*** Block opens ***
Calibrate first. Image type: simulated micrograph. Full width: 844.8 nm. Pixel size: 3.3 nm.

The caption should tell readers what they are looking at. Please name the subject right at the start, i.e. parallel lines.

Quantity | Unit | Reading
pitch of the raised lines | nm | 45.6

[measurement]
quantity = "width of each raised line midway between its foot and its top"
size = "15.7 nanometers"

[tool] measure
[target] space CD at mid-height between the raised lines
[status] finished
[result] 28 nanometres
*** Block closes ***

## WORK ITEM
Set down each entry exactly, leaving none out.

## TASK RESULT
Calibrate first. Image type: simulated micrograph. Full width: 844.8 nm. Pixel size: 3.3 nm.

The caption should tell readers what they are looking at. Please name the subject right at the start, i.e. parallel lines.

Quantity | Unit | Reading
pitch of the raised lines | nm | 45.6

[measurement]
quantity = "width of each raised line midway between its foot and its top"
size = "15.7 nanometers"

[tool] measure
[target] space CD at mid-height between the raised lines
[status] finished
[result] 28 nanometres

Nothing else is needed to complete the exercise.